Task item:
Transcribe each record below word for word.

━━ Source information

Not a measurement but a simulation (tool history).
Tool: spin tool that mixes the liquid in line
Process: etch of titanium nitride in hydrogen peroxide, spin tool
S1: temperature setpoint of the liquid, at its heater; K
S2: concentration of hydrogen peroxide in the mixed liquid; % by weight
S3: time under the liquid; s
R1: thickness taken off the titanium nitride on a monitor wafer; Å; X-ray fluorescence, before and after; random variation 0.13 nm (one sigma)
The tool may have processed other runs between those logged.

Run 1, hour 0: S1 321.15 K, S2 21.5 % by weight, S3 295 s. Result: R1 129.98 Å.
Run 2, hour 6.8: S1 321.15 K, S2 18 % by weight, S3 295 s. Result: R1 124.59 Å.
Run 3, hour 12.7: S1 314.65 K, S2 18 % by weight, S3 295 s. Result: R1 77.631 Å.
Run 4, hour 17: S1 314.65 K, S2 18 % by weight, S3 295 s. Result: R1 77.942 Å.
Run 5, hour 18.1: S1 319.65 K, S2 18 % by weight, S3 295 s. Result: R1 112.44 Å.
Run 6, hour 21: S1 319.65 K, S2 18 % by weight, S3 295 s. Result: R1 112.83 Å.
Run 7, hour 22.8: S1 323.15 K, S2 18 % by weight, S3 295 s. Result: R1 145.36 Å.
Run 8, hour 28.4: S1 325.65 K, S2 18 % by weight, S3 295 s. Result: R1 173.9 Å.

━━━━

Response box:
Not a measurement but a simulation (tool history).
Tool: spin tool that mixes the liquid in line
Process: etch of titanium nitride in hydrogen peroxide, spin tool
S1: temperature setpoint of the liquid, at its heater; K
S2: concentration of hydrogen peroxide in the mixed liquid; % by weight
S3: time under the liquid; s
R1: thickness taken off the titanium nitride on a monitor wafer; Å; X-ray fluorescence, before and after; random variation 0.13 nm (one sigma)
The tool may have processed other runs between those logged.

Run 1, hour 0: S1 321.15 K, S2 21.5 % by weight, S3 295 s. Result: R1 129.98 Å.
Run 2, hour 6.8: S1 321.15 K, S2 18 % by weight, S3 295 s. Result: R1 124.59 Å.
Run 3, hour 12.7: S1 314.65 K, S2 18 % by weight, S3 295 s. Result: R1 77.631 Å.
Run 4, hour 17: S1 314.65 K, S2 18 % by weight, S3 295 s. Result: R1 77.942 Å.
Run 5, hour 18.1: S1 319.65 K, S2 18 % by weight, S3 295 s. Result: R1 112.44 Å.
Run 6, hour 21: S1 319.65 K, S2 18 % by weight, S3 295 s. Result: R1 112.83 Å.
Run 7, hour 22.8: S1 323.15 K, S2 18 % by weight, S3 295 s. Result: R1 145.36 Å.
Run 8, hour 28.4: S1 325.65 K, S2 18 % by weight, S3 295 s. Result: R1 173.9 Å.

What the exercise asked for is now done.